• Work item: Starting with the opening line of the material, restate every line word for word, and end on the line containing "A cross-section is".

• Data extracts:
══════
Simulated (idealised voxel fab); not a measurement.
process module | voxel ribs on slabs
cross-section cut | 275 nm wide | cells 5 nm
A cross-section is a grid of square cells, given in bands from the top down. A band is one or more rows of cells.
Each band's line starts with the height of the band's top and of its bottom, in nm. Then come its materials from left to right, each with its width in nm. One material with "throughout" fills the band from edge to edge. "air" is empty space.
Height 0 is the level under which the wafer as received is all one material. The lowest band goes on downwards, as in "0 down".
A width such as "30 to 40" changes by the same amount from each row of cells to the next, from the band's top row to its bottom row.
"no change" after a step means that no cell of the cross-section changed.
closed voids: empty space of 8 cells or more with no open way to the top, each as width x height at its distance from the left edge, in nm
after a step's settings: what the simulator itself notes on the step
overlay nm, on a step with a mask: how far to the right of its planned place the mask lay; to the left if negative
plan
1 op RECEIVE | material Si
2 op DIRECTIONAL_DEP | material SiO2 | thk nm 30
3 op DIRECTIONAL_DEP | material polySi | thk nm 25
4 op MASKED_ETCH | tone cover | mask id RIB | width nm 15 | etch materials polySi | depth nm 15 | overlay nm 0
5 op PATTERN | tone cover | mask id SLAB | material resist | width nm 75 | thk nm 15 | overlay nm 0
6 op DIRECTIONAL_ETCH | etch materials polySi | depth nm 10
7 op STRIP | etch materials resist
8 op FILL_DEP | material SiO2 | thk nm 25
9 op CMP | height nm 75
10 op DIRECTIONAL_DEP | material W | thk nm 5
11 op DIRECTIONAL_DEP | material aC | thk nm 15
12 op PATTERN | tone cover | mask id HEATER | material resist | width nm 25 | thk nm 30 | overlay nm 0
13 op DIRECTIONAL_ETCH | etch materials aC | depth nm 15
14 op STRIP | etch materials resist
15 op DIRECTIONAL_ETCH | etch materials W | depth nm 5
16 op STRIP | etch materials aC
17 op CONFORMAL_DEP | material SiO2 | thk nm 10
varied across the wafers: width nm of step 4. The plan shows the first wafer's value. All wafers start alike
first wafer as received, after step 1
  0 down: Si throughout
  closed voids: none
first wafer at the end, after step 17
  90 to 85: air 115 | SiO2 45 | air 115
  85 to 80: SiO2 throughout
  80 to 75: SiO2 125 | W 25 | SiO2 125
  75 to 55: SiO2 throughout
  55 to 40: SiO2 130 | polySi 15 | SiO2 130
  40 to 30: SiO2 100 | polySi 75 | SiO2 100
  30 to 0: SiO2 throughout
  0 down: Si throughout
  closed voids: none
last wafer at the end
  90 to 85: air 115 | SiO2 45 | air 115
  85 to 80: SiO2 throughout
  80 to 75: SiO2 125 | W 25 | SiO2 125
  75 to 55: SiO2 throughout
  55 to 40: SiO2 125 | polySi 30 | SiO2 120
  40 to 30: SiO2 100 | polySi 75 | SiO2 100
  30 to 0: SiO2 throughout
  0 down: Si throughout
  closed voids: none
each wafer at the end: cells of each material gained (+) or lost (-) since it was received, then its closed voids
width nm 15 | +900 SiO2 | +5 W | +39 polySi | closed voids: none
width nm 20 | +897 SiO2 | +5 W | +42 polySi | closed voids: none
══════

• Written solution:
Simulated (idealised voxel fab); not a measurement.
process module | voxel ribs on slabs
cross-section cut | 275 nm wide | cells 5 nm
A cross-section is a grid of square cells, given in bands from the top down. A band is one or more rows of cells.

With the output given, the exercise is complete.